Only the lines from the top of the following listing through the line with "row of cells." belong in your answer, exactly as written.

#### Available data

──────────

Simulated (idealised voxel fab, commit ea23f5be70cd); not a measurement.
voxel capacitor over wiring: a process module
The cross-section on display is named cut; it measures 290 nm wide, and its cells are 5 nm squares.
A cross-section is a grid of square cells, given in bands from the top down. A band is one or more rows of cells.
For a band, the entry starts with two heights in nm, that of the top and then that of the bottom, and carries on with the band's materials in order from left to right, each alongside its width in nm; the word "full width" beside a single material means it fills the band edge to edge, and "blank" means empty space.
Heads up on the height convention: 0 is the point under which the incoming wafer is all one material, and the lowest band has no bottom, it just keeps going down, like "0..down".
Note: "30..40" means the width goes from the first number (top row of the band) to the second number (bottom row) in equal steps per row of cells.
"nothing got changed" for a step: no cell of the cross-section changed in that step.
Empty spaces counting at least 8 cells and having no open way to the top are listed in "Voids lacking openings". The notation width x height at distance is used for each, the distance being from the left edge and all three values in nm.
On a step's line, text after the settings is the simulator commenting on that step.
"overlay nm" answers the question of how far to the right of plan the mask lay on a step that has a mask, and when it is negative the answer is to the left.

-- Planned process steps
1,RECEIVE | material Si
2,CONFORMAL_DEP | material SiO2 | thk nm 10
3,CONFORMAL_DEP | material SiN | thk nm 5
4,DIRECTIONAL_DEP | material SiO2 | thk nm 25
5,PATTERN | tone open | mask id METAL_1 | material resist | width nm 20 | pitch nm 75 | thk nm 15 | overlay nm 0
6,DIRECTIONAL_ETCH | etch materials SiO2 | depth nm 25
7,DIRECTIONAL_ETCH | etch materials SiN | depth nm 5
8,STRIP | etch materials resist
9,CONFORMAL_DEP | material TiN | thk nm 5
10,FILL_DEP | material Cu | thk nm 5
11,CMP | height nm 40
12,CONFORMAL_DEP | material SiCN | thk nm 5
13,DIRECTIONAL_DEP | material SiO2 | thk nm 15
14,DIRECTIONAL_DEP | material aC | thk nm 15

──────────

#### Answer box
Simulated (idealised voxel fab, commit ea23f5be70cd); not a measurement.
voxel capacitor over wiring: a process module
The cross-section on display is named cut; it measures 290 nm wide, and its cells are 5 nm squares.
A cross-section is a grid of square cells, given in bands from the top down. A band is one or more rows of cells.
For a band, the entry starts with two heights in nm, that of the top and then that of the bottom, and carries on with the band's materials in order from left to right, each alongside its width in nm; the word "full width" beside a single material means it fills the band edge to edge, and "blank" means empty space.
Heads up on the height convention: 0 is the point under which the incoming wafer is all one material, and the lowest band has no bottom, it just keeps going down, like "0..down".
Note: "30..40" means the width goes from the first number (top row of the band) to the second number (bottom row) in equal steps per row of cells.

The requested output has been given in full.